__Assignment__
Make an exact reproduction of all the data.

__Dataset extract__
++++++++++++++++++++
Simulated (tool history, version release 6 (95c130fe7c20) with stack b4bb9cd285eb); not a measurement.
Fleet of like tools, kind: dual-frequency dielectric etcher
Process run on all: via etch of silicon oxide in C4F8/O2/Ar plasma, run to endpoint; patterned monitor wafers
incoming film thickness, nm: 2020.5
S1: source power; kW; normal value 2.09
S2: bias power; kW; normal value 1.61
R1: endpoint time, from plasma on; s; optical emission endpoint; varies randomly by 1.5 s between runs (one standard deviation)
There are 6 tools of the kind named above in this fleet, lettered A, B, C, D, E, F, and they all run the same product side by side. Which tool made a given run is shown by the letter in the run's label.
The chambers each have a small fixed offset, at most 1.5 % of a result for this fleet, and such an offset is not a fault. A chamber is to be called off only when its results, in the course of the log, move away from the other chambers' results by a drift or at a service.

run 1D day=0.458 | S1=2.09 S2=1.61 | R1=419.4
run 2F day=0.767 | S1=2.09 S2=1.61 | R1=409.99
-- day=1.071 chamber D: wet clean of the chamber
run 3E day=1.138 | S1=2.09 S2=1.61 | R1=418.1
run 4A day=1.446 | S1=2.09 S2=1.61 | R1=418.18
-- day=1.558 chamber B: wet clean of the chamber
++++++++++++++++++++

__Worked solution__
Simulated (tool history, version release 6 (95c130fe7c20) with stack b4bb9cd285eb); not a measurement.
Fleet of like tools, kind: dual-frequency dielectric etcher
Process run on all: via etch of silicon oxide in C4F8/O2/Ar plasma, run to endpoint; patterned monitor wafers
incoming film thickness, nm: 2020.5
S1: source power; kW; normal value 2.09
S2: bias power; kW; normal value 1.61
R1: endpoint time, from plasma on; s; optical emission endpoint; varies randomly by 1.5 s between runs (one standard deviation)
There are 6 tools of the kind named above in this fleet, lettered A, B, C, D, E, F, and they all run the same product side by side. Which tool made a given run is shown by the letter in the run's label.
The chambers each have a small fixed offset, at most 1.5 % of a result for this fleet, and such an offset is not a fault. A chamber is to be called off only when its results, in the course of the log, move away from the other chambers' results by a drift or at a service.

run 1D day=0.458 | S1=2.09 S2=1.61 | R1=419.4
run 2F day=0.767 | S1=2.09 S2=1.61 | R1=409.99
-- day=1.071 chamber D: wet clean of the chamber
run 3E day=1.138 | S1=2.09 S2=1.61 | R1=418.1
run 4A day=1.446 | S1=2.09 S2=1.61 | R1=418.18
-- day=1.558 chamber B: wet clean of the chamber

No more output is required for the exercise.